══ Data for analysis
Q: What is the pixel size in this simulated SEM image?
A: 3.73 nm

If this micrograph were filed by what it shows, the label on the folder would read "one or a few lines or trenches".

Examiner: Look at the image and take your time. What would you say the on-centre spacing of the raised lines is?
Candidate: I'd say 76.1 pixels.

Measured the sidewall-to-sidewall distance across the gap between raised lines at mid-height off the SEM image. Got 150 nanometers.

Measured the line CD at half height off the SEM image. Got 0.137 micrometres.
════

Requirement:
Only the lines from the beginning of the material above through the line with "Measured the sidewall-to-sidewall" are wanted; extract them exactly.

Written reply:
Q: What is the pixel size in this simulated SEM image?
A: 3.73 nm

If this micrograph were filed by what it shows, the label on the folder would read "one or a few lines or trenches".

Examiner: Look at the image and take your time. What would you say the on-centre spacing of the raised lines is?
Candidate: I'd say 76.1 pixels.

Measured the sidewall-to-sidewall distance across the gap between raised lines at mid-height off the SEM image. Got 150 nanometers.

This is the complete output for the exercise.